Activity
Give the records again in full, exactly as they appear.

━━━━━ Provided records ━━━━━
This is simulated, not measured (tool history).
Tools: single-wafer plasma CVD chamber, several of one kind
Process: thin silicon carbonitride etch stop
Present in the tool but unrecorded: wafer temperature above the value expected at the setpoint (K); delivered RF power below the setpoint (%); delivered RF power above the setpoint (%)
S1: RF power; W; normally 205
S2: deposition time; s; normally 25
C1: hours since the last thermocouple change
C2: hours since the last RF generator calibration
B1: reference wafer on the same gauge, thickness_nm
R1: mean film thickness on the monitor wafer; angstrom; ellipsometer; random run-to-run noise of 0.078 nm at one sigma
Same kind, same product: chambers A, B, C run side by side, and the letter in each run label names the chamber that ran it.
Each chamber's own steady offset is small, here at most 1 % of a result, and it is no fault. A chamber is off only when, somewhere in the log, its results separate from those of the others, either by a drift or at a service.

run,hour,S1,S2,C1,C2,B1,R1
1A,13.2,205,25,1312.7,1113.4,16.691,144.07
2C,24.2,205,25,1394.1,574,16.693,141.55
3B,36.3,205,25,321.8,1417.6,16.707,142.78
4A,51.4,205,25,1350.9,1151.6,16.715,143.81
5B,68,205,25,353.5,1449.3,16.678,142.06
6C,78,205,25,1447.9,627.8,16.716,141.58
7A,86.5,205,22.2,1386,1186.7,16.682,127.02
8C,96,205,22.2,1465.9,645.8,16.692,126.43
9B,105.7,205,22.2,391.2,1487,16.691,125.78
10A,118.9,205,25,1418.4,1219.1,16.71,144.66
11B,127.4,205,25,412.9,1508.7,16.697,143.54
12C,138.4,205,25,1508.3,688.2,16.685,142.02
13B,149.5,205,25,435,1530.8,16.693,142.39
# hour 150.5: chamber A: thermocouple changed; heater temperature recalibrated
━━━━━

Task output
This is simulated, not measured (tool history).
Tools: single-wafer plasma CVD chamber, several of one kind
Process: thin silicon carbonitride etch stop
Present in the tool but unrecorded: wafer temperature above the value expected at the setpoint (K); delivered RF power below the setpoint (%); delivered RF power above the setpoint (%)
S1: RF power; W; normally 205
S2: deposition time; s; normally 25
C1: hours since the last thermocouple change
C2: hours since the last RF generator calibration
B1: reference wafer on the same gauge, thickness_nm
R1: mean film thickness on the monitor wafer; angstrom; ellipsometer; random run-to-run noise of 0.078 nm at one sigma
Same kind, same product: chambers A, B, C run side by side, and the letter in each run label names the chamber that ran it.
Each chamber's own steady offset is small, here at most 1 % of a result, and it is no fault. A chamber is off only when, somewhere in the log, its results separate from those of the others, either by a drift or at a service.

run,hour,S1,S2,C1,C2,B1,R1
1A,13.2,205,25,1312.7,1113.4,16.691,144.07
2C,24.2,205,25,1394.1,574,16.693,141.55
3B,36.3,205,25,321.8,1417.6,16.707,142.78
4A,51.4,205,25,1350.9,1151.6,16.715,143.81
5B,68,205,25,353.5,1449.3,16.678,142.06
6C,78,205,25,1447.9,627.8,16.716,141.58
7A,86.5,205,22.2,1386,1186.7,16.682,127.02
8C,96,205,22.2,1465.9,645.8,16.692,126.43
9B,105.7,205,22.2,391.2,1487,16.691,125.78
10A,118.9,205,25,1418.4,1219.1,16.71,144.66
11B,127.4,205,25,412.9,1508.7,16.697,143.54
12C,138.4,205,25,1508.3,688.2,16.685,142.02
13B,149.5,205,25,435,1530.8,16.693,142.39
# hour 150.5: chamber A: thermocouple changed; heater temperature recalibrated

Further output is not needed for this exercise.